| Work request |
Give again, unaltered, the lines of the listing below that run from the line having "Bands, listed from" through the line having "Connecting step for the cross-sections above: CONFORMAL_DEP".

| Data extract |
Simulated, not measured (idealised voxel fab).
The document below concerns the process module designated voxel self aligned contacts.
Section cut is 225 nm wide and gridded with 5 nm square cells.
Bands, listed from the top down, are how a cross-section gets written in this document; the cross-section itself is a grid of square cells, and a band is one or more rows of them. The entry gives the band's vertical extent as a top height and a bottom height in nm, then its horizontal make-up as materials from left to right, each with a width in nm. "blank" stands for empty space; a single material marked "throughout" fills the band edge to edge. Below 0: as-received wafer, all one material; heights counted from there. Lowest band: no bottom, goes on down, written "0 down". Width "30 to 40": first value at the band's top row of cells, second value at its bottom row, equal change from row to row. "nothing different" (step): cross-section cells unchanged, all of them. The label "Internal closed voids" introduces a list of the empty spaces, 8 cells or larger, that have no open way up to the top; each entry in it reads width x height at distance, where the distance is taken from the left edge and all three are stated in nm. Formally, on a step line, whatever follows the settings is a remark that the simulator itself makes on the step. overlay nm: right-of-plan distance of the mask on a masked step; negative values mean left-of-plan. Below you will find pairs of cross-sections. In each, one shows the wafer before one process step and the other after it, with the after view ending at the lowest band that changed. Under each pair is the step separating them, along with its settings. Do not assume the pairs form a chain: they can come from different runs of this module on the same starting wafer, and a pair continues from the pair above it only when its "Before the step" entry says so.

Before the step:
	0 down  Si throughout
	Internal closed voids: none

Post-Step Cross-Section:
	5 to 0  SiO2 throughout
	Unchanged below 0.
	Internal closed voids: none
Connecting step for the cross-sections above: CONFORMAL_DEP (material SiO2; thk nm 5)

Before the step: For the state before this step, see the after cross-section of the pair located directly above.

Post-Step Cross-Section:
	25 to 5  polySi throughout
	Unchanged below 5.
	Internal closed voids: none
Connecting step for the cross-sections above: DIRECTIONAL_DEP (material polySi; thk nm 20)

| Task answer |
Bands, listed from the top down, are how a cross-section gets written in this document; the cross-section itself is a grid of square cells, and a band is one or more rows of them. The entry gives the band's vertical extent as a top height and a bottom height in nm, then its horizontal make-up as materials from left to right, each with a width in nm. "blank" stands for empty space; a single material marked "throughout" fills the band edge to edge. Below 0: as-received wafer, all one material; heights counted from there. Lowest band: no bottom, goes on down, written "0 down". Width "30 to 40": first value at the band's top row of cells, second value at its bottom row, equal change from row to row. "nothing different" (step): cross-section cells unchanged, all of them. The label "Internal closed voids" introduces a list of the empty spaces, 8 cells or larger, that have no open way up to the top; each entry in it reads width x height at distance, where the distance is taken from the left edge and all three are stated in nm. Formally, on a step line, whatever follows the settings is a remark that the simulator itself makes on the step. overlay nm: right-of-plan distance of the mask on a masked step; negative values mean left-of-plan. Below you will find pairs of cross-sections. In each, one shows the wafer before one process step and the other after it, with the after view ending at the lowest band that changed. Under each pair is the step separating them, along with its settings. Do not assume the pairs form a chain: they can come from different runs of this module on the same starting wafer, and a pair continues from the pair above it only when its "Before the step" entry says so.

Before the step:
	0 down  Si throughout
	Internal closed voids: none

Post-Step Cross-Section:
	5 to 0  SiO2 throughout
	Unchanged below 0.
	Internal closed voids: none
Connecting step for the cross-sections above: CONFORMAL_DEP (material SiO2; thk nm 5)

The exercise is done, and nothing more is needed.